• Work task: All entries below are to be reproduced exactly.

** Opening Data records block **
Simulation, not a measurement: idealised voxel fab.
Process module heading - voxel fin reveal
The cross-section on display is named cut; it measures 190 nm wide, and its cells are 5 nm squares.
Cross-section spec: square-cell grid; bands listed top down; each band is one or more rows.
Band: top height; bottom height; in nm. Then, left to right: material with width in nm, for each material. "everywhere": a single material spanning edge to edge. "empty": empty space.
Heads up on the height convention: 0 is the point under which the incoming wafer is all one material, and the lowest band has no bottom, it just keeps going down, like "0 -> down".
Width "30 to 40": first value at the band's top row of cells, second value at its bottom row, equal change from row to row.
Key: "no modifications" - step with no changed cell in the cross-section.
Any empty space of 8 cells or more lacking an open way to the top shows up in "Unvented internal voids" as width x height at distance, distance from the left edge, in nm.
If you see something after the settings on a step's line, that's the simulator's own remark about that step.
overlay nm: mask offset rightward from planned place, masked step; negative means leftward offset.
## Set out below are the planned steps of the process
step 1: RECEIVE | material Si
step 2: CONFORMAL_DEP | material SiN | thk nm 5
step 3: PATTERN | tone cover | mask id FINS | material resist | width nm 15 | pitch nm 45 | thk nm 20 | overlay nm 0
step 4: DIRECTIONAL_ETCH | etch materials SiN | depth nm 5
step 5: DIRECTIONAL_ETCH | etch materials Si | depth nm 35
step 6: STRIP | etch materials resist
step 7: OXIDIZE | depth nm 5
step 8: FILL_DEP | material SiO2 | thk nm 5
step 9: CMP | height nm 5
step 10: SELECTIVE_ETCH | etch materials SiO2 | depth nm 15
** Closing Data records block **

• Worked solution:
Simulation, not a measurement: idealised voxel fab.
Process module heading - voxel fin reveal
The cross-section on display is named cut; it measures 190 nm wide, and its cells are 5 nm squares.
Cross-section spec: square-cell grid; bands listed top down; each band is one or more rows.
Band: top height; bottom height; in nm. Then, left to right: material with width in nm, for each material. "everywhere": a single material spanning edge to edge. "empty": empty space.
Heads up on the height convention: 0 is the point under which the incoming wafer is all one material, and the lowest band has no bottom, it just keeps going down, like "0 -> down".
Width "30 to 40": first value at the band's top row of cells, second value at its bottom row, equal change from row to row.
Key: "no modifications" - step with no changed cell in the cross-section.
Any empty space of 8 cells or more lacking an open way to the top shows up in "Unvented internal voids" as width x height at distance, distance from the left edge, in nm.
If you see something after the settings on a step's line, that's the simulator's own remark about that step.
overlay nm: mask offset rightward from planned place, masked step; negative means leftward offset.
## Set out below are the planned steps of the process
step 1: RECEIVE | material Si
step 2: CONFORMAL_DEP | material SiN | thk nm 5
step 3: PATTERN | tone cover | mask id FINS | material resist | width nm 15 | pitch nm 45 | thk nm 20 | overlay nm 0
step 4: DIRECTIONAL_ETCH | etch materials SiN | depth nm 5
step 5: DIRECTIONAL_ETCH | etch materials Si | depth nm 35
step 6: STRIP | etch materials resist
step 7: OXIDIZE | depth nm 5
step 8: FILL_DEP | material SiO2 | thk nm 5
step 9: CMP | height nm 5
step 10: SELECTIVE_ETCH | etch materials SiO2 | depth nm 15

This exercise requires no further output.